(Source data)
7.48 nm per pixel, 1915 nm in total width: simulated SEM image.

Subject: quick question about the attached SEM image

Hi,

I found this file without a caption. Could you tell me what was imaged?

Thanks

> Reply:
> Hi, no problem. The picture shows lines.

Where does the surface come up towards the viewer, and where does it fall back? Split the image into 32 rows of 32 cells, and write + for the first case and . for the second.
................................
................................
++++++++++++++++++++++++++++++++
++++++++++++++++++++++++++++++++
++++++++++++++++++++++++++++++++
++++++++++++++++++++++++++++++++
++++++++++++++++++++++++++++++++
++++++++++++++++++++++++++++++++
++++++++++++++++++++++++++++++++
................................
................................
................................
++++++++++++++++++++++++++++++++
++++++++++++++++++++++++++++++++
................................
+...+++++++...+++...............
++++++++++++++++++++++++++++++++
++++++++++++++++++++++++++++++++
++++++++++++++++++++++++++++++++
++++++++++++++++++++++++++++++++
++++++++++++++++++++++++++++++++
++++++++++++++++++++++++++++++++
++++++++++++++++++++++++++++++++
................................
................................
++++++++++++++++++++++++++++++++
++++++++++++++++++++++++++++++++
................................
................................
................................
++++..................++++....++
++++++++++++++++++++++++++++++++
(End Source data)

**Work item**. Set down all of the records shown above once more, exactly.

**Exercise solution**.
7.48 nm per pixel, 1915 nm in total width: simulated SEM image.

Subject: quick question about the attached SEM image

Hi,

I found this file without a caption. Could you tell me what was imaged?

Thanks

> Reply:
> Hi, no problem. The picture shows lines.

Where does the surface come up towards the viewer, and where does it fall back? Split the image into 32 rows of 32 cells, and write + for the first case and . for the second.
................................
................................
++++++++++++++++++++++++++++++++
++++++++++++++++++++++++++++++++
++++++++++++++++++++++++++++++++
++++++++++++++++++++++++++++++++
++++++++++++++++++++++++++++++++
++++++++++++++++++++++++++++++++
++++++++++++++++++++++++++++++++
................................
................................
................................
++++++++++++++++++++++++++++++++
++++++++++++++++++++++++++++++++
................................
+...+++++++...+++...............
++++++++++++++++++++++++++++++++
++++++++++++++++++++++++++++++++
++++++++++++++++++++++++++++++++
++++++++++++++++++++++++++++++++
++++++++++++++++++++++++++++++++
++++++++++++++++++++++++++++++++
++++++++++++++++++++++++++++++++
................................
................................
++++++++++++++++++++++++++++++++
++++++++++++++++++++++++++++++++
................................
................................
................................
++++..................++++....++
++++++++++++++++++++++++++++++++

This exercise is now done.